> [Activity]: Repeat the data exactly as it appears.

____________

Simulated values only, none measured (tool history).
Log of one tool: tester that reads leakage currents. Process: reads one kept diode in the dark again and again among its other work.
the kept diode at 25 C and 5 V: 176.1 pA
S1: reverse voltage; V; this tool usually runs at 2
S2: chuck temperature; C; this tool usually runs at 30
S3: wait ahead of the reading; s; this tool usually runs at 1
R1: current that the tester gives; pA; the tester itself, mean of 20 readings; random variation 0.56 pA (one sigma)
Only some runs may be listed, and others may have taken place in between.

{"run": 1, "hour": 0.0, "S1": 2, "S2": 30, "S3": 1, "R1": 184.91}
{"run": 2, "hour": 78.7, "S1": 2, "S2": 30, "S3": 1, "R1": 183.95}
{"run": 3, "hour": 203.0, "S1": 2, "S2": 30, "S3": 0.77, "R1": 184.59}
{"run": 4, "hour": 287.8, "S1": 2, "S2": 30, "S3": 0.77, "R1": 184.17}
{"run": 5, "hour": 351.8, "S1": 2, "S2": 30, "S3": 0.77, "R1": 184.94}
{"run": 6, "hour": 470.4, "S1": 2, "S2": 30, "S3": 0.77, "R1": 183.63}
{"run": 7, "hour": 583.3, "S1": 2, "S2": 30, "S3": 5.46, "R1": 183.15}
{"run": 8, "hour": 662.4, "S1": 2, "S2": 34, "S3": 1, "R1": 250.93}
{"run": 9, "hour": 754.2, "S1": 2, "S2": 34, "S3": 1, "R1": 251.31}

____________

> [Written response]:
Simulated values only, none measured (tool history).
Log of one tool: tester that reads leakage currents. Process: reads one kept diode in the dark again and again among its other work.
the kept diode at 25 C and 5 V: 176.1 pA
S1: reverse voltage; V; this tool usually runs at 2
S2: chuck temperature; C; this tool usually runs at 30
S3: wait ahead of the reading; s; this tool usually runs at 1
R1: current that the tester gives; pA; the tester itself, mean of 20 readings; random variation 0.56 pA (one sigma)
Only some runs may be listed, and others may have taken place in between.

{"run": 1, "hour": 0.0, "S1": 2, "S2": 30, "S3": 1, "R1": 184.91}
{"run": 2, "hour": 78.7, "S1": 2, "S2": 30, "S3": 1, "R1": 183.95}
{"run": 3, "hour": 203.0, "S1": 2, "S2": 30, "S3": 0.77, "R1": 184.59}
{"run": 4, "hour": 287.8, "S1": 2, "S2": 30, "S3": 0.77, "R1": 184.17}
{"run": 5, "hour": 351.8, "S1": 2, "S2": 30, "S3": 0.77, "R1": 184.94}
{"run": 6, "hour": 470.4, "S1": 2, "S2": 30, "S3": 0.77, "R1": 183.63}
{"run": 7, "hour": 583.3, "S1": 2, "S2": 30, "S3": 5.46, "R1": 183.15}
{"run": 8, "hour": 662.4, "S1": 2, "S2": 34, "S3": 1, "R1": 250.93}
{"run": 9, "hour": 754.2, "S1": 2, "S2": 34, "S3": 1, "R1": 251.31}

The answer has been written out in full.